_Requirement_: Only the lines below from the one containing "## FROM THE" to the one containing "wafer=L075.2; tool, chamber" should be repeated, both included and unchanged.

* * * * *

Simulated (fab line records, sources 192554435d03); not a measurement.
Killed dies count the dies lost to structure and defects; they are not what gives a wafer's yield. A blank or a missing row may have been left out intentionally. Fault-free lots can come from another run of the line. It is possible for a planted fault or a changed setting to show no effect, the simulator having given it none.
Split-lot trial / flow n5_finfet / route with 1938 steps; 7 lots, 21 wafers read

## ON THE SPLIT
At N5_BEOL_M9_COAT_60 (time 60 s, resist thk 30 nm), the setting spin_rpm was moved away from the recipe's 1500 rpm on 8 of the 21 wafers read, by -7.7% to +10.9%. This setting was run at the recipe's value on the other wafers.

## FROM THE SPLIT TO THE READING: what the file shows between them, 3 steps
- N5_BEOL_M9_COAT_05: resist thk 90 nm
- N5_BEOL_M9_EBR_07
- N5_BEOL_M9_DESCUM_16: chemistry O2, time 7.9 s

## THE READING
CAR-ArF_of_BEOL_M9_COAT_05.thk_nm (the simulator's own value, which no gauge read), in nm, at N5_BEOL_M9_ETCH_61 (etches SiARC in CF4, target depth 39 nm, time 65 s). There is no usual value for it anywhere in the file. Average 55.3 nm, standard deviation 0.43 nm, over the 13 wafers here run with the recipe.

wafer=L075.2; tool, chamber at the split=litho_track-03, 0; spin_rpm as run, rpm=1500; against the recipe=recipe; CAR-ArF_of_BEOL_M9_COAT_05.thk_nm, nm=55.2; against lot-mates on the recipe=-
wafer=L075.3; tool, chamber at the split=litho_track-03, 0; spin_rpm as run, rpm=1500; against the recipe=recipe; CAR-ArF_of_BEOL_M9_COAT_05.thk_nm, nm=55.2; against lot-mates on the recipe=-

* * * * *

_Exercise response_:
## FROM THE SPLIT TO THE READING: what the file shows between them, 3 steps
- N5_BEOL_M9_COAT_05: resist thk 90 nm
- N5_BEOL_M9_EBR_07
- N5_BEOL_M9_DESCUM_16: chemistry O2, time 7.9 s

## THE READING
CAR-ArF_of_BEOL_M9_COAT_05.thk_nm (the simulator's own value, which no gauge read), in nm, at N5_BEOL_M9_ETCH_61 (etches SiARC in CF4, target depth 39 nm, time 65 s). There is no usual value for it anywhere in the file. Average 55.3 nm, standard deviation 0.43 nm, over the 13 wafers here run with the recipe.

wafer=L075.2; tool, chamber at the split=litho_track-03, 0; spin_rpm as run, rpm=1500; against the recipe=recipe; CAR-ArF_of_BEOL_M9_COAT_05.thk_nm, nm=55.2; against lot-mates on the recipe=-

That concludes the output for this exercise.